- REQUIREMENT
Reproduce the records word for word, from the first line to the line containing "1002.8 | 28.62 |".

- AVAILABLE DATA
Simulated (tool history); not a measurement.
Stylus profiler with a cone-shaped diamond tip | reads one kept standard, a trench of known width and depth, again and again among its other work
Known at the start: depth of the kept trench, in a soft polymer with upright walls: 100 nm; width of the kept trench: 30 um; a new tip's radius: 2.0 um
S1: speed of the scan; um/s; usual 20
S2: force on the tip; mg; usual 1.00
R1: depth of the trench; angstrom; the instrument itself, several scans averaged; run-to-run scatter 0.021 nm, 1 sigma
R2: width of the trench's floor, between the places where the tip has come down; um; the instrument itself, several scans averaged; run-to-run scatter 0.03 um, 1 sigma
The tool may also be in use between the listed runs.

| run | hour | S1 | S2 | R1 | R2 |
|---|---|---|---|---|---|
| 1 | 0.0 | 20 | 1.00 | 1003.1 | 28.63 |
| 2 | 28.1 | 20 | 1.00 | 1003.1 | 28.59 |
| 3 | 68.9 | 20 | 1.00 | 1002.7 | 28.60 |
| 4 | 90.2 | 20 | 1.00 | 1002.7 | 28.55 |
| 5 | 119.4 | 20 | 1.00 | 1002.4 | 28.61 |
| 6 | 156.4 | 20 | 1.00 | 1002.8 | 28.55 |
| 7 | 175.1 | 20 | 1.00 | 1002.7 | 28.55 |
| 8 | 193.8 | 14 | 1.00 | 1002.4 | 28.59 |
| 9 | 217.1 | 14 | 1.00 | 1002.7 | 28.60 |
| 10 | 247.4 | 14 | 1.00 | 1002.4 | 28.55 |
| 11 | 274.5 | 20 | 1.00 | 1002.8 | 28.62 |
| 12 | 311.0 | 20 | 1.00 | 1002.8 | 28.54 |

- ANSWER SECTION
Simulated (tool history); not a measurement.
Stylus profiler with a cone-shaped diamond tip | reads one kept standard, a trench of known width and depth, again and again among its other work
Known at the start: depth of the kept trench, in a soft polymer with upright walls: 100 nm; width of the kept trench: 30 um; a new tip's radius: 2.0 um
S1: speed of the scan; um/s; usual 20
S2: force on the tip; mg; usual 1.00
R1: depth of the trench; angstrom; the instrument itself, several scans averaged; run-to-run scatter 0.021 nm, 1 sigma
R2: width of the trench's floor, between the places where the tip has come down; um; the instrument itself, several scans averaged; run-to-run scatter 0.03 um, 1 sigma
The tool may also be in use between the listed runs.

| run | hour | S1 | S2 | R1 | R2 |
|---|---|---|---|---|---|
| 1 | 0.0 | 20 | 1.00 | 1003.1 | 28.63 |
| 2 | 28.1 | 20 | 1.00 | 1003.1 | 28.59 |
| 3 | 68.9 | 20 | 1.00 | 1002.7 | 28.60 |
| 4 | 90.2 | 20 | 1.00 | 1002.7 | 28.55 |
| 5 | 119.4 | 20 | 1.00 | 1002.4 | 28.61 |
| 6 | 156.4 | 20 | 1.00 | 1002.8 | 28.55 |
| 7 | 175.1 | 20 | 1.00 | 1002.7 | 28.55 |
| 8 | 193.8 | 14 | 1.00 | 1002.4 | 28.59 |
| 9 | 217.1 | 14 | 1.00 | 1002.7 | 28.60 |
| 10 | 247.4 | 14 | 1.00 | 1002.4 | 28.55 |
| 11 | 274.5 | 20 | 1.00 | 1002.8 | 28.62 |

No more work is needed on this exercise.